================================
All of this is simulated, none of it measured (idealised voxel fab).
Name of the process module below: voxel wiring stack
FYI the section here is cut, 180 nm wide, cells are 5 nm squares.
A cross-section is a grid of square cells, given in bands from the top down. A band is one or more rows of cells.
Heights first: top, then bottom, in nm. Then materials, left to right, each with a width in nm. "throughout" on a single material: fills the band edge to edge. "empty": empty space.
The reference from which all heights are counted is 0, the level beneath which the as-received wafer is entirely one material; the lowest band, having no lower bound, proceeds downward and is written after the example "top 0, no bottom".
================================

Work item: The data above is to be returned exactly, with nothing altered.

Task result:
All of this is simulated, none of it measured (idealised voxel fab).
Name of the process module below: voxel wiring stack
FYI the section here is cut, 180 nm wide, cells are 5 nm squares.
A cross-section is a grid of square cells, given in bands from the top down. A band is one or more rows of cells.
Heights first: top, then bottom, in nm. Then materials, left to right, each with a width in nm. "throughout" on a single material: fills the band edge to edge. "empty": empty space.
The reference from which all heights are counted is 0, the level beneath which the as-received wafer is entirely one material; the lowest band, having no lower bound, proceeds downward and is written after the example "top 0, no bottom".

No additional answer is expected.